Find the line in the entries below that contains "(+) after a". Repeat it exactly, and every line after it through the line that contains "with the fault: TiN +55.5 (new film)".

* * * * * * *

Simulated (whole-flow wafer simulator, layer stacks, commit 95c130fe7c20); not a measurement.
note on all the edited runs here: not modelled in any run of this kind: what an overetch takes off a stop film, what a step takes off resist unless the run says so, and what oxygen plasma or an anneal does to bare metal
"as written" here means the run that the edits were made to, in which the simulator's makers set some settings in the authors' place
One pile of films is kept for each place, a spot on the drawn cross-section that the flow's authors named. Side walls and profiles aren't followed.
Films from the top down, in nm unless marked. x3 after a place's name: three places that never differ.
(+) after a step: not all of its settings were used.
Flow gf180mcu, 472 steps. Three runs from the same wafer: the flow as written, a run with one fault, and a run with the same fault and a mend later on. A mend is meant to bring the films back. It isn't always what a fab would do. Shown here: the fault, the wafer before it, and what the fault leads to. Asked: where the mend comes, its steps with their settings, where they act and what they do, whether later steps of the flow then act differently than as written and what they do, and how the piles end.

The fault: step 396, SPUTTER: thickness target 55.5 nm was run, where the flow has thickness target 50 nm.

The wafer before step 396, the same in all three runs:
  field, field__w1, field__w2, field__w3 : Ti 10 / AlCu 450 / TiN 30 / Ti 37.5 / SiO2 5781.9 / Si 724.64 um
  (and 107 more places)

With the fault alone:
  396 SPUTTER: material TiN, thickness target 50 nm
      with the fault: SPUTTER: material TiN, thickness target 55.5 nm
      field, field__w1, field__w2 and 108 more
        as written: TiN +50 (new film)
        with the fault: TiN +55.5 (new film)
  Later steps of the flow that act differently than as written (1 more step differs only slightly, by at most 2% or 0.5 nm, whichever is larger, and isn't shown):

* * * * * * *

[TASK ANSWER]
(+) after a step: not all of its settings were used.
Flow gf180mcu, 472 steps. Three runs from the same wafer: the flow as written, a run with one fault, and a run with the same fault and a mend later on. A mend is meant to bring the films back. It isn't always what a fab would do. Shown here: the fault, the wafer before it, and what the fault leads to. Asked: where the mend comes, its steps with their settings, where they act and what they do, whether later steps of the flow then act differently than as written and what they do, and how the piles end.

The fault: step 396, SPUTTER: thickness target 55.5 nm was run, where the flow has thickness target 50 nm.

The wafer before step 396, the same in all three runs:
  field, field__w1, field__w2, field__w3 : Ti 10 / AlCu 450 / TiN 30 / Ti 37.5 / SiO2 5781.9 / Si 724.64 um
  (and 107 more places)

With the fault alone:
  396 SPUTTER: material TiN, thickness target 50 nm
      with the fault: SPUTTER: material TiN, thickness target 55.5 nm
      field, field__w1, field__w2 and 108 more
        as written: TiN +50 (new film)
        with the fault: TiN +55.5 (new film)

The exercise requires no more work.